DATASET ENTRIES:
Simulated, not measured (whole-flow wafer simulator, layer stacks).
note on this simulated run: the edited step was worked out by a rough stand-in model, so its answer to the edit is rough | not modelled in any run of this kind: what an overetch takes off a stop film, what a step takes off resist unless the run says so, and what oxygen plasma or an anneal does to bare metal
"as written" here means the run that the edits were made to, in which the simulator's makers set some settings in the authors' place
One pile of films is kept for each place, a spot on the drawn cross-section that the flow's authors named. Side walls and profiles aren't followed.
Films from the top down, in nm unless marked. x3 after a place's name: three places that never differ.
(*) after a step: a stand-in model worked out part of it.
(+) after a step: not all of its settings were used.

ASSIGNED TASK: Give a verbatim copy of the material above.

ANSWER SECTION:
Simulated, not measured (whole-flow wafer simulator, layer stacks).
note on this simulated run: the edited step was worked out by a rough stand-in model, so its answer to the edit is rough | not modelled in any run of this kind: what an overetch takes off a stop film, what a step takes off resist unless the run says so, and what oxygen plasma or an anneal does to bare metal
"as written" here means the run that the edits were made to, in which the simulator's makers set some settings in the authors' place
One pile of films is kept for each place, a spot on the drawn cross-section that the flow's authors named. Side walls and profiles aren't followed.
Films from the top down, in nm unless marked. x3 after a place's name: three places that never differ.
(*) after a step: a stand-in model worked out part of it.
(+) after a step: not all of its settings were used.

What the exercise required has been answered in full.